EXCERPTED DATA below:

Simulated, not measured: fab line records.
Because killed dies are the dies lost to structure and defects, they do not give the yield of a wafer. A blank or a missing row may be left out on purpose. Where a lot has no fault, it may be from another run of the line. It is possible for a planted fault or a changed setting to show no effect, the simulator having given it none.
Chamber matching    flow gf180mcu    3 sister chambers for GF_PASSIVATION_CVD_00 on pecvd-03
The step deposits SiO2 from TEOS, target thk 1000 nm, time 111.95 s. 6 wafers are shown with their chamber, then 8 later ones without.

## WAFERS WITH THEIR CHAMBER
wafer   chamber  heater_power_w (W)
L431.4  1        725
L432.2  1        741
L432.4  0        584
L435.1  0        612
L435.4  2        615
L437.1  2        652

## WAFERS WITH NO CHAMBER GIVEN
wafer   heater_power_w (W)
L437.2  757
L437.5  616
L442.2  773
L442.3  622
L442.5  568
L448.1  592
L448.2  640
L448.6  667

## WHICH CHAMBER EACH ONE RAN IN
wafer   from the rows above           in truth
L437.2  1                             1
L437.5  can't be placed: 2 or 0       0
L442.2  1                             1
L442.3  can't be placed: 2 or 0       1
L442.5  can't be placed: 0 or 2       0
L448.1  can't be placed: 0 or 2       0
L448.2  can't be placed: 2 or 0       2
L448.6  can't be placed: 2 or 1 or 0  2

End of EXCERPTED DATA.

In full and word for word, repeat the records.

** EXERCISE SOLUTION **
Simulated, not measured: fab line records.
Because killed dies are the dies lost to structure and defects, they do not give the yield of a wafer. A blank or a missing row may be left out on purpose. Where a lot has no fault, it may be from another run of the line. It is possible for a planted fault or a changed setting to show no effect, the simulator having given it none.
Chamber matching    flow gf180mcu    3 sister chambers for GF_PASSIVATION_CVD_00 on pecvd-03
The step deposits SiO2 from TEOS, target thk 1000 nm, time 111.95 s. 6 wafers are shown with their chamber, then 8 later ones without.

## WAFERS WITH THEIR CHAMBER
wafer   chamber  heater_power_w (W)
L431.4  1        725
L432.2  1        741
L432.4  0        584
L435.1  0        612
L435.4  2        615
L437.1  2        652

## WAFERS WITH NO CHAMBER GIVEN
wafer   heater_power_w (W)
L437.2  757
L437.5  616
L442.2  773
L442.3  622
L442.5  568
L448.1  592
L448.2  640
L448.6  667

## WHICH CHAMBER EACH ONE RAN IN
wafer   from the rows above           in truth
L437.2  1                             1
L437.5  can't be placed: 2 or 0       0
L442.2  1                             1
L442.3  can't be placed: 2 or 0       1
L442.5  can't be placed: 0 or 2       0
L448.1  can't be placed: 0 or 2       0
L448.2  can't be placed: 2 or 0       2
L448.6  can't be placed: 2 or 1 or 0  2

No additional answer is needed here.